**ACTION ITEM:** Keeping every word and mark, copy all of the data.

---- DATA RECORDS

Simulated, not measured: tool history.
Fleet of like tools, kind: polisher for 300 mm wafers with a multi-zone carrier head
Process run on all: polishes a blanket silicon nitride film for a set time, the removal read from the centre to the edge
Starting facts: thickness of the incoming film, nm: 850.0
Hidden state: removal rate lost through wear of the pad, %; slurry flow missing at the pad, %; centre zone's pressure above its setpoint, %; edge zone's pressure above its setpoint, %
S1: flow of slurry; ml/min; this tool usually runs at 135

--------

**WORKED SOLUTION:**
Simulated, not measured: tool history.
Fleet of like tools, kind: polisher for 300 mm wafers with a multi-zone carrier head
Process run on all: polishes a blanket silicon nitride film for a set time, the removal read from the centre to the edge
Starting facts: thickness of the incoming film, nm: 850.0
Hidden state: removal rate lost through wear of the pad, %; slurry flow missing at the pad, %; centre zone's pressure above its setpoint, %; edge zone's pressure above its setpoint, %
S1: flow of slurry; ml/min; this tool usually runs at 135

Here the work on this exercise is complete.